» WORK REQUEST: Within the entries below, find the portion that opens with the line containing "(*) following a" and closes with the line containing "step 9, DEVELOP (thickness 700 nm, 60 s)". Retype that portion exactly and only.

------------
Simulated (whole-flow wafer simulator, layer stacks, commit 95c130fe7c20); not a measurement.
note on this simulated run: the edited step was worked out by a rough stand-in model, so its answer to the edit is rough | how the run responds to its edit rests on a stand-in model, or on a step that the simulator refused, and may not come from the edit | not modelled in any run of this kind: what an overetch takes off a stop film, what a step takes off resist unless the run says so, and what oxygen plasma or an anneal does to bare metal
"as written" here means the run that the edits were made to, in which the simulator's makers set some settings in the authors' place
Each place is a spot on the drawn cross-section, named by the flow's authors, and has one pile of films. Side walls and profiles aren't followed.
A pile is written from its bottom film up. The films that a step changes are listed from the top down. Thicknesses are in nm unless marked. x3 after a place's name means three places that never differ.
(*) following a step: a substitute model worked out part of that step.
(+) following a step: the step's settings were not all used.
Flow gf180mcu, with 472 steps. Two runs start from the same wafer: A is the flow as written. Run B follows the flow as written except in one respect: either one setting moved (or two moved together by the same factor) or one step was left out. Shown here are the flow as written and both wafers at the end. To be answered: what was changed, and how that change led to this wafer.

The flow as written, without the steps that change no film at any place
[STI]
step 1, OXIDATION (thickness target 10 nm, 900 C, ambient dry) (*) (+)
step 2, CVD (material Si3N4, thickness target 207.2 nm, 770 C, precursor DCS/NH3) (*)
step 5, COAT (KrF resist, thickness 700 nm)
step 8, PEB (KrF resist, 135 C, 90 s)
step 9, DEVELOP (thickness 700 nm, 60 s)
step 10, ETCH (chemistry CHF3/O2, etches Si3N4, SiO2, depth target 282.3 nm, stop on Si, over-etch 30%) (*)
------------

» SOLUTION:
(*) following a step: a substitute model worked out part of that step.
(+) following a step: the step's settings were not all used.
Flow gf180mcu, with 472 steps. Two runs start from the same wafer: A is the flow as written. Run B follows the flow as written except in one respect: either one setting moved (or two moved together by the same factor) or one step was left out. Shown here are the flow as written and both wafers at the end. To be answered: what was changed, and how that change led to this wafer.

The flow as written, without the steps that change no film at any place
[STI]
step 1, OXIDATION (thickness target 10 nm, 900 C, ambient dry) (*) (+)
step 2, CVD (material Si3N4, thickness target 207.2 nm, 770 C, precursor DCS/NH3) (*)
step 5, COAT (KrF resist, thickness 700 nm)
step 8, PEB (KrF resist, 135 C, 90 s)
step 9, DEVELOP (thickness 700 nm, 60 s)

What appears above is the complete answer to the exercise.